→ **Work item**
Word for word, print all of the lines below.

━━ Supplied records
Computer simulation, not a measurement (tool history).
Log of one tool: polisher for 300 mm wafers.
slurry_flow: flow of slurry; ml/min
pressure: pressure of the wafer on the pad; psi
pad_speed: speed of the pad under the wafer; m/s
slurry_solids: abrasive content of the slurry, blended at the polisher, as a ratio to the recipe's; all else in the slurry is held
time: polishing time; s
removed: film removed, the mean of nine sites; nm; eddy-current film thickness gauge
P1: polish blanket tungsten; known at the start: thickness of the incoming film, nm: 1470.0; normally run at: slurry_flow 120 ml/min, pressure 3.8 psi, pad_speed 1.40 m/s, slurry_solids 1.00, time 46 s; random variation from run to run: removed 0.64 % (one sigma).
━━━━

→ **Answer space**
Computer simulation, not a measurement (tool history).
Log of one tool: polisher for 300 mm wafers.
slurry_flow: flow of slurry; ml/min
pressure: pressure of the wafer on the pad; psi
pad_speed: speed of the pad under the wafer; m/s
slurry_solids: abrasive content of the slurry, blended at the polisher, as a ratio to the recipe's; all else in the slurry is held
time: polishing time; s
removed: film removed, the mean of nine sites; nm; eddy-current film thickness gauge
P1: polish blanket tungsten; known at the start: thickness of the incoming film, nm: 1470.0; normally run at: slurry_flow 120 ml/min, pressure 3.8 psi, pad_speed 1.40 m/s, slurry_solids 1.00, time 46 s; random variation from run to run: removed 0.64 % (one sigma).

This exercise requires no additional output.